As soon as the line containing "step 12, STRIP" appears in the material below, start returning lines exactly, and end with the line containing "step 13, SOLV CLEAN (*)".

── Information shown ──
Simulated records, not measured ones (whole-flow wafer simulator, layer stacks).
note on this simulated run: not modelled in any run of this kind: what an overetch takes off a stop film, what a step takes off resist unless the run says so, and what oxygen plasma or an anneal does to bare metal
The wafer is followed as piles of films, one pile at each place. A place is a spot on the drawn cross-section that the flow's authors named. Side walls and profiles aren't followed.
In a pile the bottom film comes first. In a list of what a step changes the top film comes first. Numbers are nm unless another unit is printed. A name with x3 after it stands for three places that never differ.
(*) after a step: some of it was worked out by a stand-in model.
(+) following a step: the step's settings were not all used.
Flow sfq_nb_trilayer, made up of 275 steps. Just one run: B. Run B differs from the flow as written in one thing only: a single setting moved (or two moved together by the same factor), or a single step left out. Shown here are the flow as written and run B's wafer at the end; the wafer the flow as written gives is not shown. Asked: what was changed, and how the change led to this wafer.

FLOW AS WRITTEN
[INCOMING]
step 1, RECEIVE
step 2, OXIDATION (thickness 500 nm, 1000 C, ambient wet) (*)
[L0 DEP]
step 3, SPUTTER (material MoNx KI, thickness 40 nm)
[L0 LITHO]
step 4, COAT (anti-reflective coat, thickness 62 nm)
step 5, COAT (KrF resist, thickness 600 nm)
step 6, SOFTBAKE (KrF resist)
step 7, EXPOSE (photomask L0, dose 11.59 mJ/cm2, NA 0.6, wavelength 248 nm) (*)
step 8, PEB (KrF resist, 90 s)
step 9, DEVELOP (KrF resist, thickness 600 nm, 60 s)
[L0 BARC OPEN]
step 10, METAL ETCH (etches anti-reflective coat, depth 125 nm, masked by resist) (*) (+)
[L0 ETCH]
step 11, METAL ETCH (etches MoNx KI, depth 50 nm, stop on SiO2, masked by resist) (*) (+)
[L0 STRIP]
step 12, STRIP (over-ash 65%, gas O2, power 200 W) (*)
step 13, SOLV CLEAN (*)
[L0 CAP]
───

• Written answer
step 12, STRIP (over-ash 65%, gas O2, power 200 W) (*)
step 13, SOLV CLEAN (*)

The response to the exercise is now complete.